(EXERCISE DATA Opens)
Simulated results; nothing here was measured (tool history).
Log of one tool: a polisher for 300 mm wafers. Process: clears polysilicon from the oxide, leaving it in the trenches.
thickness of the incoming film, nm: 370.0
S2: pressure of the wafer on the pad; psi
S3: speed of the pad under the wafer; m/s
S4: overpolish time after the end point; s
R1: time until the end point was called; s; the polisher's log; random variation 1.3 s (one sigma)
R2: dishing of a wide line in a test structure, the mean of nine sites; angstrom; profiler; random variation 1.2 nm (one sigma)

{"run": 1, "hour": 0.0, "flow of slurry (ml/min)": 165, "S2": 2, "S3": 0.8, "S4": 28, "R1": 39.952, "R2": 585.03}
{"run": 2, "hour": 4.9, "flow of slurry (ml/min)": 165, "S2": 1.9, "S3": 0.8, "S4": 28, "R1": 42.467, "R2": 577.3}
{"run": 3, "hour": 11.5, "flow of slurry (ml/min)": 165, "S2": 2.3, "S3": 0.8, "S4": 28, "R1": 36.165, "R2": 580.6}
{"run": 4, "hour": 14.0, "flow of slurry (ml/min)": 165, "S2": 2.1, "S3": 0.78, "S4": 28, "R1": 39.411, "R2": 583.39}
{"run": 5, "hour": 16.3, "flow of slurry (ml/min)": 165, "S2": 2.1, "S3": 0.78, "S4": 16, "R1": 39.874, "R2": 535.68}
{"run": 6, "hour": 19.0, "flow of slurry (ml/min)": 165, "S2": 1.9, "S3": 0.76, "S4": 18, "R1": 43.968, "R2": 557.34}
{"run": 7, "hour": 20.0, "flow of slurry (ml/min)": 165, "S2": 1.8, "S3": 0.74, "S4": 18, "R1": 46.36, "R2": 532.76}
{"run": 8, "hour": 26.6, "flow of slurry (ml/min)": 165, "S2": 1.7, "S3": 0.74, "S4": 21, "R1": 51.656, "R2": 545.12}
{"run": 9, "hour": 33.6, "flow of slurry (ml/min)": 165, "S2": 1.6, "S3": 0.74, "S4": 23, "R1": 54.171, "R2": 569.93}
(EXERCISE DATA Closes)

From the records above, reproduce exactly the lines from the one with "S2: pressure of the wafer on the pad; psi" to the one with "R1: time until", both included, and no others.

S2: pressure of the wafer on the pad; psi
S3: speed of the pad under the wafer; m/s
S4: overpolish time after the end point; s
R1: time until the end point was called; s; the polisher's log; random variation 1.3 s (one sigma)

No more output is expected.